- **ACTION ITEM**
Transcribe the listing below in full, keeping every line exactly as it is.

....................

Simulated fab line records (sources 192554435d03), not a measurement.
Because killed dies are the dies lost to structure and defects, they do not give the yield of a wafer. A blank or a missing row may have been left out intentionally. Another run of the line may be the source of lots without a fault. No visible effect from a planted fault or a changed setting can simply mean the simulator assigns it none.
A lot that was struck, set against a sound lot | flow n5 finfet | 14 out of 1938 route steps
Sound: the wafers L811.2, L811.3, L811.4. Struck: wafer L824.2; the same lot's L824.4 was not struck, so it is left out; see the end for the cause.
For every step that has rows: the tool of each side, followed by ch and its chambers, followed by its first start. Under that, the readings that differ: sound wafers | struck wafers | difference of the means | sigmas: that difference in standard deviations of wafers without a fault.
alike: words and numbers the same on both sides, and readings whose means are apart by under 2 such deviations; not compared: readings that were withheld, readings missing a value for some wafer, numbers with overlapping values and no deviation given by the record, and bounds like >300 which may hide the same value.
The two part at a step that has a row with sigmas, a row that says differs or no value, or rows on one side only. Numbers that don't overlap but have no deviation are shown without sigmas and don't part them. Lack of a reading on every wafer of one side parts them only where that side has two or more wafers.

....................

- **RESULT**
Simulated fab line records (sources 192554435d03), not a measurement.
Because killed dies are the dies lost to structure and defects, they do not give the yield of a wafer. A blank or a missing row may have been left out intentionally. Another run of the line may be the source of lots without a fault. No visible effect from a planted fault or a changed setting can simply mean the simulator assigns it none.
A lot that was struck, set against a sound lot | flow n5 finfet | 14 out of 1938 route steps
Sound: the wafers L811.2, L811.3, L811.4. Struck: wafer L824.2; the same lot's L824.4 was not struck, so it is left out; see the end for the cause.
For every step that has rows: the tool of each side, followed by ch and its chambers, followed by its first start. Under that, the readings that differ: sound wafers | struck wafers | difference of the means | sigmas: that difference in standard deviations of wafers without a fault.
alike: words and numbers the same on both sides, and readings whose means are apart by under 2 such deviations; not compared: readings that were withheld, readings missing a value for some wafer, numbers with overlapping values and no deviation given by the record, and bounds like >300 which may hide the same value.
The two part at a step that has a row with sigmas, a row that says differs or no value, or rows on one side only. Numbers that don't overlap but have no deviation are shown without sigmas and don't part them. Lack of a reading on every wafer of one side parts them only where that side has two or more wafers.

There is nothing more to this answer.